** Opening STUDY MATERIAL block **

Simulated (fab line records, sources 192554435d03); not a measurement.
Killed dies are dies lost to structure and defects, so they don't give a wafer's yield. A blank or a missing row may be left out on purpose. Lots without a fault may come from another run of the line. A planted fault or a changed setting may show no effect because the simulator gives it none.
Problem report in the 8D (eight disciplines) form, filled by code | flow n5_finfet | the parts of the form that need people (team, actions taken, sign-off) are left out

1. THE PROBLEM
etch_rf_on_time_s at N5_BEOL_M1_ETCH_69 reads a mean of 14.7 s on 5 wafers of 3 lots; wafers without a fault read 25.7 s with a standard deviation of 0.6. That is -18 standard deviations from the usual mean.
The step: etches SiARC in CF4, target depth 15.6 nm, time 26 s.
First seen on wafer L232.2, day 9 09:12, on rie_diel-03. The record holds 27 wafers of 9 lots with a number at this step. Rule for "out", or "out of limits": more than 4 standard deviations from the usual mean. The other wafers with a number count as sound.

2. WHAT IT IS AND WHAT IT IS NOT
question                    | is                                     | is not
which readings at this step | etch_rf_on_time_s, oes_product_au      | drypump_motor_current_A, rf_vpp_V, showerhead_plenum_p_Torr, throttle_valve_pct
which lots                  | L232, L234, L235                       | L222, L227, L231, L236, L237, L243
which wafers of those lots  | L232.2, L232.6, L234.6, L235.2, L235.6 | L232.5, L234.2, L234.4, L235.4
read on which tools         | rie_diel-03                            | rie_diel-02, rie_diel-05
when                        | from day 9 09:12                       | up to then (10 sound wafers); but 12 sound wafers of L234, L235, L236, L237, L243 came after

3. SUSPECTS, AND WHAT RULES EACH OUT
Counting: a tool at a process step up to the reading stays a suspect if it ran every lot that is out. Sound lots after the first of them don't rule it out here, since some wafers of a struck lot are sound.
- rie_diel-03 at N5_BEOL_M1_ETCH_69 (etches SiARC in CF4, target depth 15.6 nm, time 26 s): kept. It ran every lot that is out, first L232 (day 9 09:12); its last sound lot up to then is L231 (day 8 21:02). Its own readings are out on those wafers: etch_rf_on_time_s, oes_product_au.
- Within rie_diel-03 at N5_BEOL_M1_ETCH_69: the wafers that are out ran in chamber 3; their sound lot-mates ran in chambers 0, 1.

** Closing STUDY MATERIAL block **

EXERCISE:
From the first line of the material above down to the line with "1. THE PROBLEM", output each line exactly; include both of those lines and add no others.

SOLUTION:
Simulated (fab line records, sources 192554435d03); not a measurement.
Killed dies are dies lost to structure and defects, so they don't give a wafer's yield. A blank or a missing row may be left out on purpose. Lots without a fault may come from another run of the line. A planted fault or a changed setting may show no effect because the simulator gives it none.
Problem report in the 8D (eight disciplines) form, filled by code | flow n5_finfet | the parts of the form that need people (team, actions taken, sign-off) are left out

1. THE PROBLEM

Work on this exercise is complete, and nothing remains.